■ Record excerpts ■
=====

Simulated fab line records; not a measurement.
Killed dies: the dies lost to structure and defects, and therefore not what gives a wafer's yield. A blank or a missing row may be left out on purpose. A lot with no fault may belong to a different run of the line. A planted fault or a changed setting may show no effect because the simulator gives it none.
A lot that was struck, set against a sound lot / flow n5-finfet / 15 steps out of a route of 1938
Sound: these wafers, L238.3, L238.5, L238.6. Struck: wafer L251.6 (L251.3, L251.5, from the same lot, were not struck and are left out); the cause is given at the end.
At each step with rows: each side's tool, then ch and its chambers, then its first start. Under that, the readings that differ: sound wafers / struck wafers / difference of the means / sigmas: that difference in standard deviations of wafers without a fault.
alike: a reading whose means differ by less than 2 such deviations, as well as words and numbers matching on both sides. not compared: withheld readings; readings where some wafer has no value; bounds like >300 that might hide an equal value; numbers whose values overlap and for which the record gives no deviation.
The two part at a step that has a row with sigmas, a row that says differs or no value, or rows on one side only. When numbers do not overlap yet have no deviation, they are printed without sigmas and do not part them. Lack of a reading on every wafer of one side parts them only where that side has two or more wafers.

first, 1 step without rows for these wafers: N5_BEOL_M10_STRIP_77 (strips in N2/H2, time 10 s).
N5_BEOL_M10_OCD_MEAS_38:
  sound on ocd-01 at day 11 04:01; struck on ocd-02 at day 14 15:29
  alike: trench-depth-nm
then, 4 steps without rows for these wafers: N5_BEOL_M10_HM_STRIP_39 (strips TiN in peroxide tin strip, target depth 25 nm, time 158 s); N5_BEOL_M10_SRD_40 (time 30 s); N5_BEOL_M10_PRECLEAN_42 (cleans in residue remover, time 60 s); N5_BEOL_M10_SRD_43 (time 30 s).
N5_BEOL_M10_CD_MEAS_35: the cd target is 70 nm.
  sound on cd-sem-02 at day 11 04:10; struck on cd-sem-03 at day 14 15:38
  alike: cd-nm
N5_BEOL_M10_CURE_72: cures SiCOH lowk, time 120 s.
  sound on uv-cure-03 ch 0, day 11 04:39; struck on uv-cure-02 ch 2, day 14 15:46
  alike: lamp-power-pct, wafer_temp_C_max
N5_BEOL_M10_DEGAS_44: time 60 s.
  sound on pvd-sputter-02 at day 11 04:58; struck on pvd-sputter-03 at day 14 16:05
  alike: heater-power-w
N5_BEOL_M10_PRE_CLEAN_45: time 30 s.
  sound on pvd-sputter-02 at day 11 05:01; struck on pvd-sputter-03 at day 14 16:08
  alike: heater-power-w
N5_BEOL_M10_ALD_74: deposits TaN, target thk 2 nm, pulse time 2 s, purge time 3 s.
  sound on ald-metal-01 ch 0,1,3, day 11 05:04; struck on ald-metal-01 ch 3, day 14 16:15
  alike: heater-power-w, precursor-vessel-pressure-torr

=====

What you give back must be the stretch above, starting at the line with "N5_BEOL_M10_CURE_72: cures SiCOH" and ending at the line with "N5_BEOL_M10_PRE_CLEAN_45: time 30 s.", copied exactly.

N5_BEOL_M10_CURE_72: cures SiCOH lowk, time 120 s.
  sound on uv-cure-03 ch 0, day 11 04:39; struck on uv-cure-02 ch 2, day 14 15:46
  alike: lamp-power-pct, wafer_temp_C_max
N5_BEOL_M10_DEGAS_44: time 60 s.
  sound on pvd-sputter-02 at day 11 04:58; struck on pvd-sputter-03 at day 14 16:05
  alike: heater-power-w
N5_BEOL_M10_PRE_CLEAN_45: time 30 s.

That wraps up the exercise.